● ASSIGNED TASK
Nothing in the data may be changed; retype all of it.

● DATA LISTING
┌────────

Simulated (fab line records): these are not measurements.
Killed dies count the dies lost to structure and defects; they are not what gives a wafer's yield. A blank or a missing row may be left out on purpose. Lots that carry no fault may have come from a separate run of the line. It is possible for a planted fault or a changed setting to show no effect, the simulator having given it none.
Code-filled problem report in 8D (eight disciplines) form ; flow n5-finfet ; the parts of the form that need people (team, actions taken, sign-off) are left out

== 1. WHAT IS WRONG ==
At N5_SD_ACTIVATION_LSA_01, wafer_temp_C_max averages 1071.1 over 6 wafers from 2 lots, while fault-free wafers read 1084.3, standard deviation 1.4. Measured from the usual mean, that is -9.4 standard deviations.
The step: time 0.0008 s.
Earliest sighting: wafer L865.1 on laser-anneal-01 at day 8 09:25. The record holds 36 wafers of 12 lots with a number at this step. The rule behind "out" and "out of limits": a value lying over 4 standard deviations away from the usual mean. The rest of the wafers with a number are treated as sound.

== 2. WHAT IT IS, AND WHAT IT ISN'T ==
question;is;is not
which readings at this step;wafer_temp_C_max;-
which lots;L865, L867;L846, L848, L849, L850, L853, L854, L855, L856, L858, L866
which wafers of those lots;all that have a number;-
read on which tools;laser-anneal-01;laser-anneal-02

└────────

● TASK SOLUTION
Simulated (fab line records): these are not measurements.
Killed dies count the dies lost to structure and defects; they are not what gives a wafer's yield. A blank or a missing row may be left out on purpose. Lots that carry no fault may have come from a separate run of the line. It is possible for a planted fault or a changed setting to show no effect, the simulator having given it none.
Code-filled problem report in 8D (eight disciplines) form ; flow n5-finfet ; the parts of the form that need people (team, actions taken, sign-off) are left out

== 1. WHAT IS WRONG ==
At N5_SD_ACTIVATION_LSA_01, wafer_temp_C_max averages 1071.1 over 6 wafers from 2 lots, while fault-free wafers read 1084.3, standard deviation 1.4. Measured from the usual mean, that is -9.4 standard deviations.
The step: time 0.0008 s.
Earliest sighting: wafer L865.1 on laser-anneal-01 at day 8 09:25. The record holds 36 wafers of 12 lots with a number at this step. The rule behind "out" and "out of limits": a value lying over 4 standard deviations away from the usual mean. The rest of the wafers with a number are treated as sound.

== 2. WHAT IT IS, AND WHAT IT ISN'T ==
question;is;is not
which readings at this step;wafer_temp_C_max;-
which lots;L865, L867;L846, L848, L849, L850, L853, L854, L855, L856, L858, L866
which wafers of those lots;all that have a number;-
read on which tools;laser-anneal-01;laser-anneal-02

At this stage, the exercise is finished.